********************

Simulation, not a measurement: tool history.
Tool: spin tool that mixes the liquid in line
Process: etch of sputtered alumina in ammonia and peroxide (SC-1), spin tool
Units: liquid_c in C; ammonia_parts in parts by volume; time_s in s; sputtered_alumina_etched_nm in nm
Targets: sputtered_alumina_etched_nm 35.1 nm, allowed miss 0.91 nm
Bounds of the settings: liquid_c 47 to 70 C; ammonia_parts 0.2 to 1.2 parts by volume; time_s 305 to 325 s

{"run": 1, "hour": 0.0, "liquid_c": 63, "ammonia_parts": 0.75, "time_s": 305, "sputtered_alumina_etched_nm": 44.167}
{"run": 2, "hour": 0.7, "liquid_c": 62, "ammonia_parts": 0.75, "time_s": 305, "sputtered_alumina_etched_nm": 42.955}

********************

● WORK ORDER
Keep the wording exact. Give all of the records again.

● SOLUTION
Simulation, not a measurement: tool history.
Tool: spin tool that mixes the liquid in line
Process: etch of sputtered alumina in ammonia and peroxide (SC-1), spin tool
Units: liquid_c in C; ammonia_parts in parts by volume; time_s in s; sputtered_alumina_etched_nm in nm
Targets: sputtered_alumina_etched_nm 35.1 nm, allowed miss 0.91 nm
Bounds of the settings: liquid_c 47 to 70 C; ammonia_parts 0.2 to 1.2 parts by volume; time_s 305 to 325 s

{"run": 1, "hour": 0.0, "liquid_c": 63, "ammonia_parts": 0.75, "time_s": 305, "sputtered_alumina_etched_nm": 44.167}
{"run": 2, "hour": 0.7, "liquid_c": 62, "ammonia_parts": 0.75, "time_s": 305, "sputtered_alumina_etched_nm": 42.955}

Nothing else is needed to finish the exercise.